Information provided section start

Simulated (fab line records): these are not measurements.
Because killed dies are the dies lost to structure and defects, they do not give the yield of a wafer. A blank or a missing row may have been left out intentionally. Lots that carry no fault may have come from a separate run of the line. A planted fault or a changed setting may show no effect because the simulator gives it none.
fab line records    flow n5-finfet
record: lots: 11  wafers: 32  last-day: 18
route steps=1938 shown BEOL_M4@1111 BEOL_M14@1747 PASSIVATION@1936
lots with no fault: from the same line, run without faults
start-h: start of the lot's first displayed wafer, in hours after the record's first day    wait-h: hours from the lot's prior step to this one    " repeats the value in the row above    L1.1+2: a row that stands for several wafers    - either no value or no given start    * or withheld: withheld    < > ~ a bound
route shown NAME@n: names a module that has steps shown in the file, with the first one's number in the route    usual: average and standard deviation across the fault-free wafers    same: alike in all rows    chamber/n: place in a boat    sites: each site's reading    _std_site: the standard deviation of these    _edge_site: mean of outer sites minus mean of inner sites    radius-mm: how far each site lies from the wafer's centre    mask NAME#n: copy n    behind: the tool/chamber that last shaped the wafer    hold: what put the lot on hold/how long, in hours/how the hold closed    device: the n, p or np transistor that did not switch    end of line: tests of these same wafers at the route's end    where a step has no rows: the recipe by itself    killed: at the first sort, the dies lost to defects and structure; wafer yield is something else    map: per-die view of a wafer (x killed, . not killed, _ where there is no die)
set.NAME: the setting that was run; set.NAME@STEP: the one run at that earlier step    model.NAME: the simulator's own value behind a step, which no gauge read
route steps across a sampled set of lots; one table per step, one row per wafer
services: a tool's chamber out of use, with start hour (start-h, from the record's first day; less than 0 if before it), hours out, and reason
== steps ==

Information provided section end

◆ Requirement
Copy out the material in full, exactly as it reads.

◆ Problem solution
Simulated (fab line records): these are not measurements.
Because killed dies are the dies lost to structure and defects, they do not give the yield of a wafer. A blank or a missing row may have been left out intentionally. Lots that carry no fault may have come from a separate run of the line. A planted fault or a changed setting may show no effect because the simulator gives it none.
fab line records    flow n5-finfet
record: lots: 11  wafers: 32  last-day: 18
route steps=1938 shown BEOL_M4@1111 BEOL_M14@1747 PASSIVATION@1936
lots with no fault: from the same line, run without faults
start-h: start of the lot's first displayed wafer, in hours after the record's first day    wait-h: hours from the lot's prior step to this one    " repeats the value in the row above    L1.1+2: a row that stands for several wafers    - either no value or no given start    * or withheld: withheld    < > ~ a bound
route shown NAME@n: names a module that has steps shown in the file, with the first one's number in the route    usual: average and standard deviation across the fault-free wafers    same: alike in all rows    chamber/n: place in a boat    sites: each site's reading    _std_site: the standard deviation of these    _edge_site: mean of outer sites minus mean of inner sites    radius-mm: how far each site lies from the wafer's centre    mask NAME#n: copy n    behind: the tool/chamber that last shaped the wafer    hold: what put the lot on hold/how long, in hours/how the hold closed    device: the n, p or np transistor that did not switch    end of line: tests of these same wafers at the route's end    where a step has no rows: the recipe by itself    killed: at the first sort, the dies lost to defects and structure; wafer yield is something else    map: per-die view of a wafer (x killed, . not killed, _ where there is no die)
set.NAME: the setting that was run; set.NAME@STEP: the one run at that earlier step    model.NAME: the simulator's own value behind a step, which no gauge read
route steps across a sampled set of lots; one table per step, one row per wafer
services: a tool's chamber out of use, with start hour (start-h, from the record's first day; less than 0 if before it), hours out, and reason
== steps ==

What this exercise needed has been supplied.